== Segment start ==

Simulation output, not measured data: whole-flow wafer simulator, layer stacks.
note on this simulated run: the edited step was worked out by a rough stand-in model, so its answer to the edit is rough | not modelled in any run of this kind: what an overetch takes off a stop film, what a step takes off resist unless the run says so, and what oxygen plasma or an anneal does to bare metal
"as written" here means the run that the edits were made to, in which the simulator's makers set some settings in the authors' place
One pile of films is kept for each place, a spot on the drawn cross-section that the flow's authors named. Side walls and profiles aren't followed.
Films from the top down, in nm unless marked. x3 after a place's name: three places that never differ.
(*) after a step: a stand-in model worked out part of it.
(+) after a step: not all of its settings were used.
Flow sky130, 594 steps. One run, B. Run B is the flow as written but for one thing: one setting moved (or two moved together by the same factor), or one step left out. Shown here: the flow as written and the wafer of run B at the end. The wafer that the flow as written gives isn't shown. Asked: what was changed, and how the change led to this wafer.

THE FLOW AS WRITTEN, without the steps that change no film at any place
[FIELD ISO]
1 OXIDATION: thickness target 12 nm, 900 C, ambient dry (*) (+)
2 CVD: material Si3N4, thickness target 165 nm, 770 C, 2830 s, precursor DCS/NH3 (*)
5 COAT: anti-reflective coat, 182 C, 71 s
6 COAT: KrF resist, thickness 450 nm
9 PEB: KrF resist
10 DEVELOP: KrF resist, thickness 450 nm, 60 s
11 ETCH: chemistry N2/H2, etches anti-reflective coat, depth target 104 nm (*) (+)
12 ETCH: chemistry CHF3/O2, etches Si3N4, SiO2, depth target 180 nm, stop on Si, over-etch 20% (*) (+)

== Segment end ==

ACTIVITY – Copy out the entire listing above exactly.

REPLY –
Simulation output, not measured data: whole-flow wafer simulator, layer stacks.
note on this simulated run: the edited step was worked out by a rough stand-in model, so its answer to the edit is rough | not modelled in any run of this kind: what an overetch takes off a stop film, what a step takes off resist unless the run says so, and what oxygen plasma or an anneal does to bare metal
"as written" here means the run that the edits were made to, in which the simulator's makers set some settings in the authors' place
One pile of films is kept for each place, a spot on the drawn cross-section that the flow's authors named. Side walls and profiles aren't followed.
Films from the top down, in nm unless marked. x3 after a place's name: three places that never differ.
(*) after a step: a stand-in model worked out part of it.
(+) after a step: not all of its settings were used.
Flow sky130, 594 steps. One run, B. Run B is the flow as written but for one thing: one setting moved (or two moved together by the same factor), or one step left out. Shown here: the flow as written and the wafer of run B at the end. The wafer that the flow as written gives isn't shown. Asked: what was changed, and how the change led to this wafer.

THE FLOW AS WRITTEN, without the steps that change no film at any place
[FIELD ISO]
1 OXIDATION: thickness target 12 nm, 900 C, ambient dry (*) (+)
2 CVD: material Si3N4, thickness target 165 nm, 770 C, 2830 s, precursor DCS/NH3 (*)
5 COAT: anti-reflective coat, 182 C, 71 s
6 COAT: KrF resist, thickness 450 nm
9 PEB: KrF resist
10 DEVELOP: KrF resist, thickness 450 nm, 60 s
11 ETCH: chemistry N2/H2, etches anti-reflective coat, depth target 104 nm (*) (+)
12 ETCH: chemistry CHF3/O2, etches Si3N4, SiO2, depth target 180 nm, stop on Si, over-etch 20% (*) (+)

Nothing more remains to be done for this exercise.